---+---
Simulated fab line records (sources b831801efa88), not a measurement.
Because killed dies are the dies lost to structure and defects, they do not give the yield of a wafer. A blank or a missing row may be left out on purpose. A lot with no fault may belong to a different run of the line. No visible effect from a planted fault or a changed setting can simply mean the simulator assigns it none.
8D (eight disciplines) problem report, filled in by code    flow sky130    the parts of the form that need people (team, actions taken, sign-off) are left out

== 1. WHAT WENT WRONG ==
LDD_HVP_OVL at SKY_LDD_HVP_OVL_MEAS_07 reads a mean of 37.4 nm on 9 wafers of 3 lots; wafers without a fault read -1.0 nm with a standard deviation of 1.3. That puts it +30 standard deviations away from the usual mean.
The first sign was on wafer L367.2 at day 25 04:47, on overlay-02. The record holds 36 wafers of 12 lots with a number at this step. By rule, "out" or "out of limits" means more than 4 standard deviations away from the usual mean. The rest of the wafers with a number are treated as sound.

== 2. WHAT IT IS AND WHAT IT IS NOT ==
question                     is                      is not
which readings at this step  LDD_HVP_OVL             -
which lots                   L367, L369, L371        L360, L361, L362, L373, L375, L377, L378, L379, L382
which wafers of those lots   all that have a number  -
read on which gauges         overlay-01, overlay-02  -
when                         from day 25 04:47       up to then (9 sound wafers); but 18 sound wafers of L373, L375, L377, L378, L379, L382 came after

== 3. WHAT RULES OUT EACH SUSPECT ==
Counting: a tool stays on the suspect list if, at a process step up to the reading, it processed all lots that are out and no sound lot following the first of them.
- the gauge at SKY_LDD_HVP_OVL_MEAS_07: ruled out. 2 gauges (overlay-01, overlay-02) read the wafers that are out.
---+---

• _REQUIREMENT_
Word for word, restate the entries from the first line to the line that has "Because killed dies", both included, and nothing else.

• _WRITTEN RESPONSE_
Simulated fab line records (sources b831801efa88), not a measurement.
Because killed dies are the dies lost to structure and defects, they do not give the yield of a wafer. A blank or a missing row may be left out on purpose. A lot with no fault may belong to a different run of the line. No visible effect from a planted fault or a changed setting can simply mean the simulator assigns it none.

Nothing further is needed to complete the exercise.